== Segment start ==

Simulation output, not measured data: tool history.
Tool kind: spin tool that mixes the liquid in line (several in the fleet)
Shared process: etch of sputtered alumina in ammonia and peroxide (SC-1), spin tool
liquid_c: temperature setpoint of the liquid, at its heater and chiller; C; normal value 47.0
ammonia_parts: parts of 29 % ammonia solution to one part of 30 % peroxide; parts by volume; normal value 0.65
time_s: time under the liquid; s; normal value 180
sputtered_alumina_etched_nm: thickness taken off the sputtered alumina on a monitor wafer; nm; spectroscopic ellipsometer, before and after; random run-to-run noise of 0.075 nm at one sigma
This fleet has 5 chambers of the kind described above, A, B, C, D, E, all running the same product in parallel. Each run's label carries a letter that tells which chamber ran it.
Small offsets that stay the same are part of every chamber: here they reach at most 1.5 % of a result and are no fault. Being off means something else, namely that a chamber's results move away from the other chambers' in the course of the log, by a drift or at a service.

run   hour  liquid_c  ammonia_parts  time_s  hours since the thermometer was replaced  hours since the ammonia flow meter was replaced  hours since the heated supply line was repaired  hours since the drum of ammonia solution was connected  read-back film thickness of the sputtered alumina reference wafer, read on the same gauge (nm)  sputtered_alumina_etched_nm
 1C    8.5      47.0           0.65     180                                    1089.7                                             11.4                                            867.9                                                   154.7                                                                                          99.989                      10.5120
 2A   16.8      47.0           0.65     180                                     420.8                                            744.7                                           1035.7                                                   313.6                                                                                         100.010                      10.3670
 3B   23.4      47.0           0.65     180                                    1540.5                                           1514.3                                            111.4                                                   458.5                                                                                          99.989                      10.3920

== Segment end ==

* [WORK ITEM]:
The whole listing above needs to be written out again exactly.

* [EXERCISE OUTPUT]:
Simulation output, not measured data: tool history.
Tool kind: spin tool that mixes the liquid in line (several in the fleet)
Shared process: etch of sputtered alumina in ammonia and peroxide (SC-1), spin tool
liquid_c: temperature setpoint of the liquid, at its heater and chiller; C; normal value 47.0
ammonia_parts: parts of 29 % ammonia solution to one part of 30 % peroxide; parts by volume; normal value 0.65
time_s: time under the liquid; s; normal value 180
sputtered_alumina_etched_nm: thickness taken off the sputtered alumina on a monitor wafer; nm; spectroscopic ellipsometer, before and after; random run-to-run noise of 0.075 nm at one sigma
This fleet has 5 chambers of the kind described above, A, B, C, D, E, all running the same product in parallel. Each run's label carries a letter that tells which chamber ran it.
Small offsets that stay the same are part of every chamber: here they reach at most 1.5 % of a result and are no fault. Being off means something else, namely that a chamber's results move away from the other chambers' in the course of the log, by a drift or at a service.

run   hour  liquid_c  ammonia_parts  time_s  hours since the thermometer was replaced  hours since the ammonia flow meter was replaced  hours since the heated supply line was repaired  hours since the drum of ammonia solution was connected  read-back film thickness of the sputtered alumina reference wafer, read on the same gauge (nm)  sputtered_alumina_etched_nm
 1C    8.5      47.0           0.65     180                                    1089.7                                             11.4                                            867.9                                                   154.7                                                                                          99.989                      10.5120
 2A   16.8      47.0           0.65     180                                     420.8                                            744.7                                           1035.7                                                   313.6                                                                                         100.010                      10.3670
 3B   23.4      47.0           0.65     180                                    1540.5                                           1514.3                                            111.4                                                   458.5                                                                                          99.989                      10.3920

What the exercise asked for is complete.